== Exercise ==
Lines from the start of the data through the line containing "What tool caused" must be given again exactly. Leave the others out.

___ Entries provided ___

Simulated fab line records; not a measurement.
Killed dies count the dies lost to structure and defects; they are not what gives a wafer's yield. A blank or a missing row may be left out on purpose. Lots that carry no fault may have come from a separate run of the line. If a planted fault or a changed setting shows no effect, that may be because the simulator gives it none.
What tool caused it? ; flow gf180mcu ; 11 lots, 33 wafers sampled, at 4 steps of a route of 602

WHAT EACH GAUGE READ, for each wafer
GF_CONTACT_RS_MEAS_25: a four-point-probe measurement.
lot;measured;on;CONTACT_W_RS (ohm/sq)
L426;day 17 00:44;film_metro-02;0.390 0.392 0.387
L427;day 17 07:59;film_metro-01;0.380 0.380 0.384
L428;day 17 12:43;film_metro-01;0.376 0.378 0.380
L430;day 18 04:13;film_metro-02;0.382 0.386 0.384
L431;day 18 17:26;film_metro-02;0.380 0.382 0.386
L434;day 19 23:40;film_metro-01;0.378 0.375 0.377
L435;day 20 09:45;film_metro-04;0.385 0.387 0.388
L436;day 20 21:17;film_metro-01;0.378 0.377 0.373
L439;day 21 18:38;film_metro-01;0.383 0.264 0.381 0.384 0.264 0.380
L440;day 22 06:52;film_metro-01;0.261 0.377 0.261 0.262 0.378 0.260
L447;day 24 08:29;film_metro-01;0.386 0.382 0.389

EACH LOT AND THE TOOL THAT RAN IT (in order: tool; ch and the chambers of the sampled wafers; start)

___

== Response area ==
Simulated fab line records; not a measurement.
Killed dies count the dies lost to structure and defects; they are not what gives a wafer's yield. A blank or a missing row may be left out on purpose. Lots that carry no fault may have come from a separate run of the line. If a planted fault or a changed setting shows no effect, that may be because the simulator gives it none.
What tool caused it? ; flow gf180mcu ; 11 lots, 33 wafers sampled, at 4 steps of a route of 602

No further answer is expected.